ASSIGNED TASK
When you find the line with "Tool: closed vessel" among the records below, reproduce it and each line after it exactly, ending with the line with "S1: temperature setpoint".

PROVIDED MATERIAL
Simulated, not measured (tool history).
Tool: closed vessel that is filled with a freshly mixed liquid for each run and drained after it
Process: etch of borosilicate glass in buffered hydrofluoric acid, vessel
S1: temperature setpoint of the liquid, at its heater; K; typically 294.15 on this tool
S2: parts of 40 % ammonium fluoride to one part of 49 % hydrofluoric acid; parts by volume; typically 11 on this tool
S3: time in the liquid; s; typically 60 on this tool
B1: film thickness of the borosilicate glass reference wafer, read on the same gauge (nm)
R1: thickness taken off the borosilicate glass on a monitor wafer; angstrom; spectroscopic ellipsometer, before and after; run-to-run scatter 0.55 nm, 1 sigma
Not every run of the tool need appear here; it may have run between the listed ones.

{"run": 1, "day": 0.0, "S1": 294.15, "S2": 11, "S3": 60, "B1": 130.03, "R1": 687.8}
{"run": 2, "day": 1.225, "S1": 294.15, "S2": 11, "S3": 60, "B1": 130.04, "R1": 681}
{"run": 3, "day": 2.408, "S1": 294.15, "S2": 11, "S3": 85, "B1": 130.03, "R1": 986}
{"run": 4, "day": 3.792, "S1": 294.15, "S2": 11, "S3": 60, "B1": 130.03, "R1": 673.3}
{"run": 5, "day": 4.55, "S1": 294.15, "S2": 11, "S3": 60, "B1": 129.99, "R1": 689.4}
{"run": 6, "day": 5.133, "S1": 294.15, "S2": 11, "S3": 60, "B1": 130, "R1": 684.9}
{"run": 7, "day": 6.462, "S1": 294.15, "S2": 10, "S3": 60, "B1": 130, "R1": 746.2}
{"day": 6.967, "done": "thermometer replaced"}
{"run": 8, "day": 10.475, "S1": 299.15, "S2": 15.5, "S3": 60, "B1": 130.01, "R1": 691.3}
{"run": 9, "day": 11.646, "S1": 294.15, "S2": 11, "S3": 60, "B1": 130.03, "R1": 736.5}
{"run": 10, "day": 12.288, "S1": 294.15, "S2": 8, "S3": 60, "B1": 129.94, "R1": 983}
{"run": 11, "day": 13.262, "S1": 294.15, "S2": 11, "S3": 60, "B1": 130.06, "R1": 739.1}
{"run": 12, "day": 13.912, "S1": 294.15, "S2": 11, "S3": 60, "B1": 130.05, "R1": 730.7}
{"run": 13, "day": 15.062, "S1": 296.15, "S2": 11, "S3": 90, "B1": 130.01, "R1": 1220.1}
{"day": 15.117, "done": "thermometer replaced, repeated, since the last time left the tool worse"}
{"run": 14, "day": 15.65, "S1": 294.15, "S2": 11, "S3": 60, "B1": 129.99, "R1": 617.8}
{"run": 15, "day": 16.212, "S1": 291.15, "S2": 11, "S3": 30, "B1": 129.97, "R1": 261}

RESPONSE
Tool: closed vessel that is filled with a freshly mixed liquid for each run and drained after it
Process: etch of borosilicate glass in buffered hydrofluoric acid, vessel
S1: temperature setpoint of the liquid, at its heater; K; typically 294.15 on this tool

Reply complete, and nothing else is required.